WORK ITEM: Return exactly the lines below, starting with the one that has "Process module, titled" and going on through the one that has "went left instead.".

SUPPLIED DATA:
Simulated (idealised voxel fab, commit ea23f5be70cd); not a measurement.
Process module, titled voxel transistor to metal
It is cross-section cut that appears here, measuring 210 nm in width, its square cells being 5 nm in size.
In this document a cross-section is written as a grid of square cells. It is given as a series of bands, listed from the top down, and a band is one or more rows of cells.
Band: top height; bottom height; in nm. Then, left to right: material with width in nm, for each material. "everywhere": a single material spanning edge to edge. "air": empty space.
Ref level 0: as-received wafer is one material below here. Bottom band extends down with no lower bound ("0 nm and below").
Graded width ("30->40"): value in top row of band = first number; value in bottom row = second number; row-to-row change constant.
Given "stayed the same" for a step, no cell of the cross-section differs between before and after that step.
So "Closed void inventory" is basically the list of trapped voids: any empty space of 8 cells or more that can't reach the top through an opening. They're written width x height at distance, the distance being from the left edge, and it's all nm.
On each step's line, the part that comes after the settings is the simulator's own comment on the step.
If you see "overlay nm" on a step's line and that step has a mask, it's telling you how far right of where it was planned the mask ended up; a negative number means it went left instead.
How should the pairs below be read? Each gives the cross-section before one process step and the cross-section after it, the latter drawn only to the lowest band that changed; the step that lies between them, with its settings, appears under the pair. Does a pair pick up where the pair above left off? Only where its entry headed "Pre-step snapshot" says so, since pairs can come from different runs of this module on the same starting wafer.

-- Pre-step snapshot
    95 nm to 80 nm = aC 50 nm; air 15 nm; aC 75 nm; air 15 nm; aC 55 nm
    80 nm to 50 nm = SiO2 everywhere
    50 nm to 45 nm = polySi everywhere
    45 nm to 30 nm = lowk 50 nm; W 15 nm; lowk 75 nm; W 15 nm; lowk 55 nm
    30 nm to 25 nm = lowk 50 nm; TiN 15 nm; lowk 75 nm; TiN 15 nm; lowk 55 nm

TASK OUTPUT:
Process module, titled voxel transistor to metal
It is cross-section cut that appears here, measuring 210 nm in width, its square cells being 5 nm in size.
In this document a cross-section is written as a grid of square cells. It is given as a series of bands, listed from the top down, and a band is one or more rows of cells.
Band: top height; bottom height; in nm. Then, left to right: material with width in nm, for each material. "everywhere": a single material spanning edge to edge. "air": empty space.
Ref level 0: as-received wafer is one material below here. Bottom band extends down with no lower bound ("0 nm and below").
Graded width ("30->40"): value in top row of band = first number; value in bottom row = second number; row-to-row change constant.
Given "stayed the same" for a step, no cell of the cross-section differs between before and after that step.
So "Closed void inventory" is basically the list of trapped voids: any empty space of 8 cells or more that can't reach the top through an opening. They're written width x height at distance, the distance being from the left edge, and it's all nm.
On each step's line, the part that comes after the settings is the simulator's own comment on the step.
If you see "overlay nm" on a step's line and that step has a mask, it's telling you how far right of where it was planned the mask ended up; a negative number means it went left instead.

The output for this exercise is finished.